ACTION ITEM: Each entry below is to be copied verbatim, with no line missing.

========================================

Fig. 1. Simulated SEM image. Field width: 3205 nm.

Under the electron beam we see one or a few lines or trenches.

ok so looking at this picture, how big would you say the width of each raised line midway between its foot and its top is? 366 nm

========================================

PROBLEM SOLUTION:
Fig. 1. Simulated SEM image. Field width: 3205 nm.

Under the electron beam we see one or a few lines or trenches.

ok so looking at this picture, how big would you say the width of each raised line midway between its foot and its top is? 366 nm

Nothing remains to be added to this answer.